Line by line, the entries below are to be reproduced unaltered.

*** Record excerpts ***

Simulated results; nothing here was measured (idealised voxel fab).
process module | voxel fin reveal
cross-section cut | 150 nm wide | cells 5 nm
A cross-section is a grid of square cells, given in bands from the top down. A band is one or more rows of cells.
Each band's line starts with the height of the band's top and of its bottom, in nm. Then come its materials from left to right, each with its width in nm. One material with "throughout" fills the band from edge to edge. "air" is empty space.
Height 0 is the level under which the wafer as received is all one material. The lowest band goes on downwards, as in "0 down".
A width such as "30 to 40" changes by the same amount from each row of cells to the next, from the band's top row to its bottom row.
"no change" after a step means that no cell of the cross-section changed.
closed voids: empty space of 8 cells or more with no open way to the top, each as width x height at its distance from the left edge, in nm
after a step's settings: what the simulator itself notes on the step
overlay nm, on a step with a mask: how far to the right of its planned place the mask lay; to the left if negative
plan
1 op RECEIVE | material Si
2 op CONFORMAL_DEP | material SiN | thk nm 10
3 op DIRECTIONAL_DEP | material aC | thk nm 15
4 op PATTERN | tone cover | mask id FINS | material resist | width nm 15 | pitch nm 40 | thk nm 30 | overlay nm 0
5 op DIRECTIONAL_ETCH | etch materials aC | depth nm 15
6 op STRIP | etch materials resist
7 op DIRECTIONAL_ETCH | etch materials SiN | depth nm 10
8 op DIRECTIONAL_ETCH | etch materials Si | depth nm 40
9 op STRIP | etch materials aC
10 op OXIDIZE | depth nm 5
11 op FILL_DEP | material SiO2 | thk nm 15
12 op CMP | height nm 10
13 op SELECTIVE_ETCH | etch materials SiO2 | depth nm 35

***

Answer area -
Simulated results; nothing here was measured (idealised voxel fab).
process module | voxel fin reveal
cross-section cut | 150 nm wide | cells 5 nm
A cross-section is a grid of square cells, given in bands from the top down. A band is one or more rows of cells.
Each band's line starts with the height of the band's top and of its bottom, in nm. Then come its materials from left to right, each with its width in nm. One material with "throughout" fills the band from edge to edge. "air" is empty space.
Height 0 is the level under which the wafer as received is all one material. The lowest band goes on downwards, as in "0 down".
A width such as "30 to 40" changes by the same amount from each row of cells to the next, from the band's top row to its bottom row.
"no change" after a step means that no cell of the cross-section changed.
closed voids: empty space of 8 cells or more with no open way to the top, each as width x height at its distance from the left edge, in nm
after a step's settings: what the simulator itself notes on the step
overlay nm, on a step with a mask: how far to the right of its planned place the mask lay; to the left if negative
plan
1 op RECEIVE | material Si
2 op CONFORMAL_DEP | material SiN | thk nm 10
3 op DIRECTIONAL_DEP | material aC | thk nm 15
4 op PATTERN | tone cover | mask id FINS | material resist | width nm 15 | pitch nm 40 | thk nm 30 | overlay nm 0
5 op DIRECTIONAL_ETCH | etch materials aC | depth nm 15
6 op STRIP | etch materials resist
7 op DIRECTIONAL_ETCH | etch materials SiN | depth nm 10
8 op DIRECTIONAL_ETCH | etch materials Si | depth nm 40
9 op STRIP | etch materials aC
10 op OXIDIZE | depth nm 5
11 op FILL_DEP | material SiO2 | thk nm 15
12 op CMP | height nm 10
13 op SELECTIVE_ETCH | etch materials SiO2 | depth nm 35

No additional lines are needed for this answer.